▶ Extracted information:

********************

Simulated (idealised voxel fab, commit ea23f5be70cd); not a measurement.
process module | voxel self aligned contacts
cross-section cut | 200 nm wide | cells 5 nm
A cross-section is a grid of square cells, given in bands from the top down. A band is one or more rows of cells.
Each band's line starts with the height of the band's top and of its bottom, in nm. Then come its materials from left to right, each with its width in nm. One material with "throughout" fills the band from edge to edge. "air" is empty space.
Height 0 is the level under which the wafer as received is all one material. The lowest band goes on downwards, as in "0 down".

********************

Repeat the data. Leave nothing out and change nothing.

Simulated (idealised voxel fab, commit ea23f5be70cd); not a measurement.
process module | voxel self aligned contacts
cross-section cut | 200 nm wide | cells 5 nm
A cross-section is a grid of square cells, given in bands from the top down. A band is one or more rows of cells.
Each band's line starts with the height of the band's top and of its bottom, in nm. Then come its materials from left to right, each with its width in nm. One material with "throughout" fills the band from edge to edge. "air" is empty space.
Height 0 is the level under which the wafer as received is all one material. The lowest band goes on downwards, as in "0 down".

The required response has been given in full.